Input data »
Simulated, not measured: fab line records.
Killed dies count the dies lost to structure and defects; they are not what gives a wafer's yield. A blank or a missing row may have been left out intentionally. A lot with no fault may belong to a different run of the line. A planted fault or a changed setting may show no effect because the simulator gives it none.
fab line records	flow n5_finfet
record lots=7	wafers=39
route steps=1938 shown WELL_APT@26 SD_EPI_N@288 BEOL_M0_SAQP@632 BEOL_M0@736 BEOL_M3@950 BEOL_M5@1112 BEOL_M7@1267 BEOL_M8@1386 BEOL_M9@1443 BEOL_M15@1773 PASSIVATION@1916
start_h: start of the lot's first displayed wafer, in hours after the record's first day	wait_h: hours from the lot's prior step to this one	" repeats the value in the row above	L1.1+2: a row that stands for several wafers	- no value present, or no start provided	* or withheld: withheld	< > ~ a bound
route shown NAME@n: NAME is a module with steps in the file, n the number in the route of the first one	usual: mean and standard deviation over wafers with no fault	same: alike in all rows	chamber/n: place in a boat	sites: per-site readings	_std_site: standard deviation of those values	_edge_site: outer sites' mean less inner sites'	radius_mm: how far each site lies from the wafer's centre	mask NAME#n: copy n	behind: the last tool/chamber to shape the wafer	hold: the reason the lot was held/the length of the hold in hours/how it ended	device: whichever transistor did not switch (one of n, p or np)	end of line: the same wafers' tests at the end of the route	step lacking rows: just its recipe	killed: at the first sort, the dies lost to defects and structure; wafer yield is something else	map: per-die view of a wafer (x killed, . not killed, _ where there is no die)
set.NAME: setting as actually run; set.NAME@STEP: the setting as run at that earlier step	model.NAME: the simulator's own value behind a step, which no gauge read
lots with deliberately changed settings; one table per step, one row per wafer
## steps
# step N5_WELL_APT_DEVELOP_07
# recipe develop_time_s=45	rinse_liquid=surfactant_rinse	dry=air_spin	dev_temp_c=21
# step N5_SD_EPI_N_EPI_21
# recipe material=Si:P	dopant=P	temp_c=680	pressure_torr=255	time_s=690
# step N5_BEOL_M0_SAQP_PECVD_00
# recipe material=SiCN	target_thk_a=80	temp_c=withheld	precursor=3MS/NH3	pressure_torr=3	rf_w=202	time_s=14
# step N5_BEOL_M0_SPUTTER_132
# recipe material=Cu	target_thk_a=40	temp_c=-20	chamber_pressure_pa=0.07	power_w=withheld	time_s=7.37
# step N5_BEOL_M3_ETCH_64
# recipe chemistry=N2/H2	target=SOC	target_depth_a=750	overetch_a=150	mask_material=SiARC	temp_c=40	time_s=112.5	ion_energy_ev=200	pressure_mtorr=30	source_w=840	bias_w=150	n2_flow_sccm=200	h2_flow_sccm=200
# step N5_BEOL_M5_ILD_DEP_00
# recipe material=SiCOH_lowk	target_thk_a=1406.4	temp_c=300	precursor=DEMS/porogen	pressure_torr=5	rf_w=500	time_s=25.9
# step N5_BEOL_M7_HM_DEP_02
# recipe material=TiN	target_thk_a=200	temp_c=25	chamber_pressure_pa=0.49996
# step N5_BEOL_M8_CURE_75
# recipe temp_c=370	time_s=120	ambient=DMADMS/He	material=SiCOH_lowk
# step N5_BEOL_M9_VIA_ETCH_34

Assignment » Starting at the first line of the records above, please copy each line exactly until you reach the line containing "start_h: start of". Include that line and stop there.

Answer section »
Simulated, not measured: fab line records.
Killed dies count the dies lost to structure and defects; they are not what gives a wafer's yield. A blank or a missing row may have been left out intentionally. A lot with no fault may belong to a different run of the line. A planted fault or a changed setting may show no effect because the simulator gives it none.
fab line records	flow n5_finfet
record lots=7	wafers=39
route steps=1938 shown WELL_APT@26 SD_EPI_N@288 BEOL_M0_SAQP@632 BEOL_M0@736 BEOL_M3@950 BEOL_M5@1112 BEOL_M7@1267 BEOL_M8@1386 BEOL_M9@1443 BEOL_M15@1773 PASSIVATION@1916
start_h: start of the lot's first displayed wafer, in hours after the record's first day	wait_h: hours from the lot's prior step to this one	" repeats the value in the row above	L1.1+2: a row that stands for several wafers	- no value present, or no start provided	* or withheld: withheld	< > ~ a bound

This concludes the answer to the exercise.